Work order – From top to bottom, return the records that follow exactly.

Extracted entries –
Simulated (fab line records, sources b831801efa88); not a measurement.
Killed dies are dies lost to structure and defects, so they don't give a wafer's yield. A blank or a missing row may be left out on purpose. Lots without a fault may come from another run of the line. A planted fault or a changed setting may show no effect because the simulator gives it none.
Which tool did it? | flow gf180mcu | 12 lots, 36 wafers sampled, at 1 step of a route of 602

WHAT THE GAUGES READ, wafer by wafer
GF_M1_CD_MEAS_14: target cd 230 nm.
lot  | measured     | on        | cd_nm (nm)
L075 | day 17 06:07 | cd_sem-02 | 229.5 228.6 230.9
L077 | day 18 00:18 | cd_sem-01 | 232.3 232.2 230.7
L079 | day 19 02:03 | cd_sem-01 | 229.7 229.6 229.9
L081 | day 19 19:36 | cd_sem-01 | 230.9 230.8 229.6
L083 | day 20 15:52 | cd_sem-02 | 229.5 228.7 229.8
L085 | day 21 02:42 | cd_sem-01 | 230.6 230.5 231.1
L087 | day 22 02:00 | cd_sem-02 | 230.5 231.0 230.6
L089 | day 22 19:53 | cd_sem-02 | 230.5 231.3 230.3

Exercise output –
Simulated (fab line records, sources b831801efa88); not a measurement.
Killed dies are dies lost to structure and defects, so they don't give a wafer's yield. A blank or a missing row may be left out on purpose. Lots without a fault may come from another run of the line. A planted fault or a changed setting may show no effect because the simulator gives it none.
Which tool did it? | flow gf180mcu | 12 lots, 36 wafers sampled, at 1 step of a route of 602

WHAT THE GAUGES READ, wafer by wafer
GF_M1_CD_MEAS_14: target cd 230 nm.
lot  | measured     | on        | cd_nm (nm)
L075 | day 17 06:07 | cd_sem-02 | 229.5 228.6 230.9
L077 | day 18 00:18 | cd_sem-01 | 232.3 232.2 230.7
L079 | day 19 02:03 | cd_sem-01 | 229.7 229.6 229.9
L081 | day 19 19:36 | cd_sem-01 | 230.9 230.8 229.6
L083 | day 20 15:52 | cd_sem-02 | 229.5 228.7 229.8
L085 | day 21 02:42 | cd_sem-01 | 230.6 230.5 231.1
L087 | day 22 02:00 | cd_sem-02 | 230.5 231.0 230.6
L089 | day 22 19:53 | cd_sem-02 | 230.5 231.3 230.3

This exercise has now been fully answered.